Work order.
How do the lines below between the ones holding "A step followed" and "Flow sky130, with", inclusive, read? Give them again exactly, with no other lines.

Listed entries.
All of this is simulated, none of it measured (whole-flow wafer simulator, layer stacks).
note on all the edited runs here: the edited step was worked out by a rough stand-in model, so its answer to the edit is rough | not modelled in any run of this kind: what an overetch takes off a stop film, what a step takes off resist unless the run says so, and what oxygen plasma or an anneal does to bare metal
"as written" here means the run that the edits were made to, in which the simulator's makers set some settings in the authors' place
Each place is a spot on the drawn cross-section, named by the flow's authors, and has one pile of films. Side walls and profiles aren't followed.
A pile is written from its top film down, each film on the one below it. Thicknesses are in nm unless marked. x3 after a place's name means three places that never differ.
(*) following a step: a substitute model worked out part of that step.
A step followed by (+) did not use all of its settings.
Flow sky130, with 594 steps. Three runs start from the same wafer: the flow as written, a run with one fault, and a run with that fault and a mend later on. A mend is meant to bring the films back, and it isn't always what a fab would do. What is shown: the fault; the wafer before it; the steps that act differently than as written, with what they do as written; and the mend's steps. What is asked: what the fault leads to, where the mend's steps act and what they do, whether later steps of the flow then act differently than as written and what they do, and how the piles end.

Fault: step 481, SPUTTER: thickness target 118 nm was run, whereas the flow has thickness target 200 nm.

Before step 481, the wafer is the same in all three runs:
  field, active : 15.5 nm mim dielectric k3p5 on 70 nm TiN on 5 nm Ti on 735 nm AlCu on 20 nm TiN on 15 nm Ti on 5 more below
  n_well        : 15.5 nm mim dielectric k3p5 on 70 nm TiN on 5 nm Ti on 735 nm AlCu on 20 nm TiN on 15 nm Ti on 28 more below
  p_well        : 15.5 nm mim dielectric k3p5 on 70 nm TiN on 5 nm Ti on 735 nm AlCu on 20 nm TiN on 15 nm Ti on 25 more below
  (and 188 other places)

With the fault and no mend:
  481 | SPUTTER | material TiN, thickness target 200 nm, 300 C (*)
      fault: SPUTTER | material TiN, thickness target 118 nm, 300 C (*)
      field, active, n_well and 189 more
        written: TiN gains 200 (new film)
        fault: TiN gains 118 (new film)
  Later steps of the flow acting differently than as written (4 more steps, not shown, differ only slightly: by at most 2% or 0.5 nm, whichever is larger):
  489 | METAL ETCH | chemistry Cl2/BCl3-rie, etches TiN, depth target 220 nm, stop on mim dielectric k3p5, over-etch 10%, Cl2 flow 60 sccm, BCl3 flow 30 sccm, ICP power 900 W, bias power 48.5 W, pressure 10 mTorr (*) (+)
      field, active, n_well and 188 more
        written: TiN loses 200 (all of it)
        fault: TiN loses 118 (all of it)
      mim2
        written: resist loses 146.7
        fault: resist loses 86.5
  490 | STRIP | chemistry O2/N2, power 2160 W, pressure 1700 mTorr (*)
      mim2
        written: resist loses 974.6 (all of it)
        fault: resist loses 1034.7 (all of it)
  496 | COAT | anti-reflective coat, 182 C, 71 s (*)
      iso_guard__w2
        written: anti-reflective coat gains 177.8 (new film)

Problem solution.
A step followed by (+) did not use all of its settings.
Flow sky130, with 594 steps. Three runs start from the same wafer: the flow as written, a run with one fault, and a run with that fault and a mend later on. A mend is meant to bring the films back, and it isn't always what a fab would do. What is shown: the fault; the wafer before it; the steps that act differently than as written, with what they do as written; and the mend's steps. What is asked: what the fault leads to, where the mend's steps act and what they do, whether later steps of the flow then act differently than as written and what they do, and how the piles end.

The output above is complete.